◆ REQUIRED ACTION: Reply with every entry, repeated exactly as given.

◆ PROVIDED RECORDS:
┌──

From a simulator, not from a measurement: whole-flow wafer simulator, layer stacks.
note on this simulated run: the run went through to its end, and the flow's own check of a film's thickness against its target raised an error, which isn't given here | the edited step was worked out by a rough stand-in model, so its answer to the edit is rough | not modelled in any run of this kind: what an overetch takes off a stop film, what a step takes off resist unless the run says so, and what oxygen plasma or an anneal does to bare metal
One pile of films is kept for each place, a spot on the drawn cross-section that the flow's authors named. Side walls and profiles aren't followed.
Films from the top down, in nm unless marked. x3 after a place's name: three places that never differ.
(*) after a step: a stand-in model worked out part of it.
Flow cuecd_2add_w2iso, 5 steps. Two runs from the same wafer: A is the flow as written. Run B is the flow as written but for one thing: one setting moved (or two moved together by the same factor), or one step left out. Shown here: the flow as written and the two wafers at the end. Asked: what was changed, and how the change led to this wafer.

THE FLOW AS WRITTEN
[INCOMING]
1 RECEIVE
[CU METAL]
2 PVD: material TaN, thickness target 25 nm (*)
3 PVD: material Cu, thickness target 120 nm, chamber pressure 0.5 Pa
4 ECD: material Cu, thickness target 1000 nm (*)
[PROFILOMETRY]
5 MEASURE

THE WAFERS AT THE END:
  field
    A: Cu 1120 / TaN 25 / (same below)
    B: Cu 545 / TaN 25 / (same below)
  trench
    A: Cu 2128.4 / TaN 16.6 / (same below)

└──

◆ TASK SOLUTION:
From a simulator, not from a measurement: whole-flow wafer simulator, layer stacks.
note on this simulated run: the run went through to its end, and the flow's own check of a film's thickness against its target raised an error, which isn't given here | the edited step was worked out by a rough stand-in model, so its answer to the edit is rough | not modelled in any run of this kind: what an overetch takes off a stop film, what a step takes off resist unless the run says so, and what oxygen plasma or an anneal does to bare metal
One pile of films is kept for each place, a spot on the drawn cross-section that the flow's authors named. Side walls and profiles aren't followed.
Films from the top down, in nm unless marked. x3 after a place's name: three places that never differ.
(*) after a step: a stand-in model worked out part of it.
Flow cuecd_2add_w2iso, 5 steps. Two runs from the same wafer: A is the flow as written. Run B is the flow as written but for one thing: one setting moved (or two moved together by the same factor), or one step left out. Shown here: the flow as written and the two wafers at the end. Asked: what was changed, and how the change led to this wafer.

THE FLOW AS WRITTEN
[INCOMING]
1 RECEIVE
[CU METAL]
2 PVD: material TaN, thickness target 25 nm (*)
3 PVD: material Cu, thickness target 120 nm, chamber pressure 0.5 Pa
4 ECD: material Cu, thickness target 1000 nm (*)
[PROFILOMETRY]
5 MEASURE

THE WAFERS AT THE END:
  field
    A: Cu 1120 / TaN 25 / (same below)
    B: Cu 545 / TaN 25 / (same below)
  trench
    A: Cu 2128.4 / TaN 16.6 / (same below)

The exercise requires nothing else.